_Work item_
Quote verbatim the span of lines that begins the listing below and closes with the line containing "set.NAME: the setting".

+++ Data section

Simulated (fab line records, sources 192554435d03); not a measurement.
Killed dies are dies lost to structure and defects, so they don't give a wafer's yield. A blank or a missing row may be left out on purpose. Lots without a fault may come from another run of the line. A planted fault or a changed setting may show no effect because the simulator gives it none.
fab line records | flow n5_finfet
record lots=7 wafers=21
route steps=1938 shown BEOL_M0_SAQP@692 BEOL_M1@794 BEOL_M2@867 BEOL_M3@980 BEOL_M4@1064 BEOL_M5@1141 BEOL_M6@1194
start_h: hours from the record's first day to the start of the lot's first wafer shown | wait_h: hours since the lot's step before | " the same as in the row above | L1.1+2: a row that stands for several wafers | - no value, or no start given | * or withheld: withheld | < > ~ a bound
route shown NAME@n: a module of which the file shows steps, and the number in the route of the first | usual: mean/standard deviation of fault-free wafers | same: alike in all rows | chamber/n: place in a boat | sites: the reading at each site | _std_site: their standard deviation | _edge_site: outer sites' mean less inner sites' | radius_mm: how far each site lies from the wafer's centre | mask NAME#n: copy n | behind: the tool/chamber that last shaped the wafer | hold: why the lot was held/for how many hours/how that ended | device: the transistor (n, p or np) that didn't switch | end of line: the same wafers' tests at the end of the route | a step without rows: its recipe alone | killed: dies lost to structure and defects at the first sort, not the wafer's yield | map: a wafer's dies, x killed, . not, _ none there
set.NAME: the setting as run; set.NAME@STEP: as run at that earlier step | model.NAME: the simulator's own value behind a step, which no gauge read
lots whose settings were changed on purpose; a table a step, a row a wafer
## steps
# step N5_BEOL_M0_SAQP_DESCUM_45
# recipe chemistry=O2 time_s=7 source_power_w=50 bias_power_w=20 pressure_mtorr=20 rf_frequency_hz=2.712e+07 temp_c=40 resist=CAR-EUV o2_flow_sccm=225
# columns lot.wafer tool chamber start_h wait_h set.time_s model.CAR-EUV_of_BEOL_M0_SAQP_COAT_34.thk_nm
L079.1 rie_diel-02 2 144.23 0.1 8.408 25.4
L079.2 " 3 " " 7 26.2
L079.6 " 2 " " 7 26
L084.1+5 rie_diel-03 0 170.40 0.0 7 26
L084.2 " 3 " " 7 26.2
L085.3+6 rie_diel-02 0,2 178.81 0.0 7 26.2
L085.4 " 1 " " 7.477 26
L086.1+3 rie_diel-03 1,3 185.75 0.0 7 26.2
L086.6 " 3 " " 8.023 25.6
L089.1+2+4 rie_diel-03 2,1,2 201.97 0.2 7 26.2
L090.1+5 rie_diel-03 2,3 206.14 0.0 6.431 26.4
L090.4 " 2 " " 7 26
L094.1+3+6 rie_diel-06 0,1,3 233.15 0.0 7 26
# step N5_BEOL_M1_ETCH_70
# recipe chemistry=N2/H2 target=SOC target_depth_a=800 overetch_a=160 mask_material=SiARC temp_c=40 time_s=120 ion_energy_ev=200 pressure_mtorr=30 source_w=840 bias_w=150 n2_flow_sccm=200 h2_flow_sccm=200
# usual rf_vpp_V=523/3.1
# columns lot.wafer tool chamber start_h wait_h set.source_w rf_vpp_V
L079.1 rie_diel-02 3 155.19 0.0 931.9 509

++++++

_Exercise response_
Simulated (fab line records, sources 192554435d03); not a measurement.
Killed dies are dies lost to structure and defects, so they don't give a wafer's yield. A blank or a missing row may be left out on purpose. Lots without a fault may come from another run of the line. A planted fault or a changed setting may show no effect because the simulator gives it none.
fab line records | flow n5_finfet
record lots=7 wafers=21
route steps=1938 shown BEOL_M0_SAQP@692 BEOL_M1@794 BEOL_M2@867 BEOL_M3@980 BEOL_M4@1064 BEOL_M5@1141 BEOL_M6@1194
start_h: hours from the record's first day to the start of the lot's first wafer shown | wait_h: hours since the lot's step before | " the same as in the row above | L1.1+2: a row that stands for several wafers | - no value, or no start given | * or withheld: withheld | < > ~ a bound
route shown NAME@n: a module of which the file shows steps, and the number in the route of the first | usual: mean/standard deviation of fault-free wafers | same: alike in all rows | chamber/n: place in a boat | sites: the reading at each site | _std_site: their standard deviation | _edge_site: outer sites' mean less inner sites' | radius_mm: how far each site lies from the wafer's centre | mask NAME#n: copy n | behind: the tool/chamber that last shaped the wafer | hold: why the lot was held/for how many hours/how that ended | device: the transistor (n, p or np) that didn't switch | end of line: the same wafers' tests at the end of the route | a step without rows: its recipe alone | killed: dies lost to structure and defects at the first sort, not the wafer's yield | map: a wafer's dies, x killed, . not, _ none there
set.NAME: the setting as run; set.NAME@STEP: as run at that earlier step | model.NAME: the simulator's own value behind a step, which no gauge read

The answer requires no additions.